**Task item**
Give the listing below again in full, exactly as written.

**Dataset content**
+--
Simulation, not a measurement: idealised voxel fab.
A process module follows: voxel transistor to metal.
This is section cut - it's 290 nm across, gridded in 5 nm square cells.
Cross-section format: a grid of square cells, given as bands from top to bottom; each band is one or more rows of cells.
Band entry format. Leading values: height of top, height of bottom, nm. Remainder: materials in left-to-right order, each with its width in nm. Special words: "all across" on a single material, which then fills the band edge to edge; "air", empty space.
+--

**Solution**
Simulation, not a measurement: idealised voxel fab.
A process module follows: voxel transistor to metal.
This is section cut - it's 290 nm across, gridded in 5 nm square cells.
Cross-section format: a grid of square cells, given as bands from top to bottom; each band is one or more rows of cells.
Band entry format. Leading values: height of top, height of bottom, nm. Remainder: materials in left-to-right order, each with its width in nm. Special words: "all across" on a single material, which then fills the band edge to edge; "air", empty space.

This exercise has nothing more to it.